Work item: Please write out, exactly as given, every line of the entries below up to and including the line with "pressure of the head's centre zone: pressure".

The data:
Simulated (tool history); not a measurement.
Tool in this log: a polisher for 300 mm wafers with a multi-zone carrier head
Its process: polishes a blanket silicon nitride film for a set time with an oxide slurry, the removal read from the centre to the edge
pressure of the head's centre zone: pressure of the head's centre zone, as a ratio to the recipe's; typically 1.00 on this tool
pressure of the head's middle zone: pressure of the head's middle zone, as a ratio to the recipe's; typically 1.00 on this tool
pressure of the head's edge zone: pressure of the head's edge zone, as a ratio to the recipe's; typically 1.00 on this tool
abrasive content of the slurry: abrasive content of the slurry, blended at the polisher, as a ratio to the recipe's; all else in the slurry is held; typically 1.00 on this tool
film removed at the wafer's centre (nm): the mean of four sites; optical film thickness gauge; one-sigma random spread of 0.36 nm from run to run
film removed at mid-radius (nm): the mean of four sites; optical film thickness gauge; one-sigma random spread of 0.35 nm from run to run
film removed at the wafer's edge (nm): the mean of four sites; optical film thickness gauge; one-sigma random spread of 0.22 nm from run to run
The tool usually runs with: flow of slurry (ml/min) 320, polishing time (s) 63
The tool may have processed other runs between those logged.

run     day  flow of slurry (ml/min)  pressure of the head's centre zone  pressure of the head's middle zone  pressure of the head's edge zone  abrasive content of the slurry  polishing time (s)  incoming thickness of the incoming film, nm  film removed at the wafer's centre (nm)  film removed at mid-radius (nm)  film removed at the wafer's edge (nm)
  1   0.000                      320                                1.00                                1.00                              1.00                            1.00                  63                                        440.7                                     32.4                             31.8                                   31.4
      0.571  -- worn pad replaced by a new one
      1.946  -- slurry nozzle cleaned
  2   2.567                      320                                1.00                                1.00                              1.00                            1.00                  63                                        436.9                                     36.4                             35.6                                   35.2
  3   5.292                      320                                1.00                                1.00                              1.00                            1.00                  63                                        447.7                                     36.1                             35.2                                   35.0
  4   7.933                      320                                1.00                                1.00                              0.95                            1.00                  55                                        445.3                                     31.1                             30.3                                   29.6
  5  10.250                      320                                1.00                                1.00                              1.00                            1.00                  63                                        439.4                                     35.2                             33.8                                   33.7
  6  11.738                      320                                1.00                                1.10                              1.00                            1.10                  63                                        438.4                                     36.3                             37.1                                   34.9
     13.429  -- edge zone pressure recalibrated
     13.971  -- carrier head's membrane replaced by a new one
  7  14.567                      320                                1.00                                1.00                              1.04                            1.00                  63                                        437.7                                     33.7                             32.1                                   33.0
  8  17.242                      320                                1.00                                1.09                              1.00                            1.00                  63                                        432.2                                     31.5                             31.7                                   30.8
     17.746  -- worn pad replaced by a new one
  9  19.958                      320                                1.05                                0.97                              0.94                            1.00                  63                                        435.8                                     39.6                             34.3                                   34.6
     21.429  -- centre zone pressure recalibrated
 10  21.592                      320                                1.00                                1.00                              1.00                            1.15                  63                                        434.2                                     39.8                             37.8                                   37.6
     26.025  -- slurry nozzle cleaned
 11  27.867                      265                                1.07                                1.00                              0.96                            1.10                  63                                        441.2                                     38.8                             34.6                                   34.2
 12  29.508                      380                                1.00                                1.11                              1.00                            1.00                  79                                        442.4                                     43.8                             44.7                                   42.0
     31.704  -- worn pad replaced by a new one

Worked solution:
Simulated (tool history); not a measurement.
Tool in this log: a polisher for 300 mm wafers with a multi-zone carrier head
Its process: polishes a blanket silicon nitride film for a set time with an oxide slurry, the removal read from the centre to the edge
pressure of the head's centre zone: pressure of the head's centre zone, as a ratio to the recipe's; typically 1.00 on this tool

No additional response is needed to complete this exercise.